- [DATA TO EXAMINE]:
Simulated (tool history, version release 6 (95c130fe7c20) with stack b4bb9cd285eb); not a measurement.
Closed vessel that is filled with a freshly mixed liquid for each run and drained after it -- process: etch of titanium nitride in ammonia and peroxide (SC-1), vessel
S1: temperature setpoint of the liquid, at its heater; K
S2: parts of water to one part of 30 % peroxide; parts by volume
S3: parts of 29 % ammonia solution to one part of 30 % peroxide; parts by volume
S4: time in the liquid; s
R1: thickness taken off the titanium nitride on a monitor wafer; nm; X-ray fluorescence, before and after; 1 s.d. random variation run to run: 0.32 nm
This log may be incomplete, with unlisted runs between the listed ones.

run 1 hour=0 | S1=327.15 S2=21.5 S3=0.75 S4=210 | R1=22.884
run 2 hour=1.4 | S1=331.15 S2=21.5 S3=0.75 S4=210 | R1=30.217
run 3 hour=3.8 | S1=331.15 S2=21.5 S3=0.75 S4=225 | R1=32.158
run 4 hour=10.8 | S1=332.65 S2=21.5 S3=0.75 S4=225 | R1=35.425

- [ACTION ITEM]: Copy out each line of the data above, exactly, if it lies between the line holding "S2: parts of" and the line holding "R1: thickness taken", inclusive; copy no other line.

- [ANSWER AREA]:
S2: parts of water to one part of 30 % peroxide; parts by volume
S3: parts of 29 % ammonia solution to one part of 30 % peroxide; parts by volume
S4: time in the liquid; s
R1: thickness taken off the titanium nitride on a monitor wafer; nm; X-ray fluorescence, before and after; 1 s.d. random variation run to run: 0.32 nm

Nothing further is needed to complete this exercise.